» Work request:
Repeat word for word the opening stretch of the entries, from the first line through the line containing "Format of a".

**** Stored data ****

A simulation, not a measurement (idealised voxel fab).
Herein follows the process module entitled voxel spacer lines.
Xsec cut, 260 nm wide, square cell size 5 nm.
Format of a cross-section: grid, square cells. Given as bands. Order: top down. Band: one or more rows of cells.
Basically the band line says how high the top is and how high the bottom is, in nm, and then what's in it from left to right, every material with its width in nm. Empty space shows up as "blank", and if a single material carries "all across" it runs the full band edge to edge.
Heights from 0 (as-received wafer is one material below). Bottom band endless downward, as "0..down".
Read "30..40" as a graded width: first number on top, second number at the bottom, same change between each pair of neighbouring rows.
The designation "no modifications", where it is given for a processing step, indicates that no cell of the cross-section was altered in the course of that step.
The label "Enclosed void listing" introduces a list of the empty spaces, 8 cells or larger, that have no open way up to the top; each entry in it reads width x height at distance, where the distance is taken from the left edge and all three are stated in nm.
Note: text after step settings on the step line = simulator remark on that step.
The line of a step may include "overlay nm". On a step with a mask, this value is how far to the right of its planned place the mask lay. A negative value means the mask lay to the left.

****

» Answer space:
A simulation, not a measurement (idealised voxel fab).
Herein follows the process module entitled voxel spacer lines.
Xsec cut, 260 nm wide, square cell size 5 nm.
Format of a cross-section: grid, square cells. Given as bands. Order: top down. Band: one or more rows of cells.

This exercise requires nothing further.